▶ [Information]:
▼

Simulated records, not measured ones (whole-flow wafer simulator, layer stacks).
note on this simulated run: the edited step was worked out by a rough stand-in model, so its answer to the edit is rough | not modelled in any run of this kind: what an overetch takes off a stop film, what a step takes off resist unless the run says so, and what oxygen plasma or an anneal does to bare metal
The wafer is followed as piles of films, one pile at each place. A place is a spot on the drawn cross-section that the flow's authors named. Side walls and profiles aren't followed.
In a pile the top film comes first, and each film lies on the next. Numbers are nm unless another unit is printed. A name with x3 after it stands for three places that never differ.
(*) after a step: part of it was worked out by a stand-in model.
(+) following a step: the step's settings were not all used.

▲

▶ [Exercise]: Output the full listing without altering anything.

▶ [Answer box]:
Simulated records, not measured ones (whole-flow wafer simulator, layer stacks).
note on this simulated run: the edited step was worked out by a rough stand-in model, so its answer to the edit is rough | not modelled in any run of this kind: what an overetch takes off a stop film, what a step takes off resist unless the run says so, and what oxygen plasma or an anneal does to bare metal
The wafer is followed as piles of films, one pile at each place. A place is a spot on the drawn cross-section that the flow's authors named. Side walls and profiles aren't followed.
In a pile the top film comes first, and each film lies on the next. Numbers are nm unless another unit is printed. A name with x3 after it stands for three places that never differ.
(*) after a step: part of it was worked out by a stand-in model.
(+) following a step: the step's settings were not all used.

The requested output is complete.